# [WORK TASK]
Repeat word for word the opening stretch of the entries, from the first line through the line containing "(*) after a".

# [DATA PROVIDED]
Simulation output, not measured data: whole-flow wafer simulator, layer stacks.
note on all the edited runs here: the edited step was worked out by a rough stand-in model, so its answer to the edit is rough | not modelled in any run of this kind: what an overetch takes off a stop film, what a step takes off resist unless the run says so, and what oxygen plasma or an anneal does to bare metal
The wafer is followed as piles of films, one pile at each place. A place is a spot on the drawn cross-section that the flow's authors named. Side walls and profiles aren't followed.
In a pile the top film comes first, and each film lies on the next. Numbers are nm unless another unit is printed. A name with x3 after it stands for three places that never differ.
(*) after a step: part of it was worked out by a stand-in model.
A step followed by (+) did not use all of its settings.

# [TASK ANSWER]
Simulation output, not measured data: whole-flow wafer simulator, layer stacks.
note on all the edited runs here: the edited step was worked out by a rough stand-in model, so its answer to the edit is rough | not modelled in any run of this kind: what an overetch takes off a stop film, what a step takes off resist unless the run says so, and what oxygen plasma or an anneal does to bare metal
The wafer is followed as piles of films, one pile at each place. A place is a spot on the drawn cross-section that the flow's authors named. Side walls and profiles aren't followed.
In a pile the top film comes first, and each film lies on the next. Numbers are nm unless another unit is printed. A name with x3 after it stands for three places that never differ.
(*) after a step: part of it was worked out by a stand-in model.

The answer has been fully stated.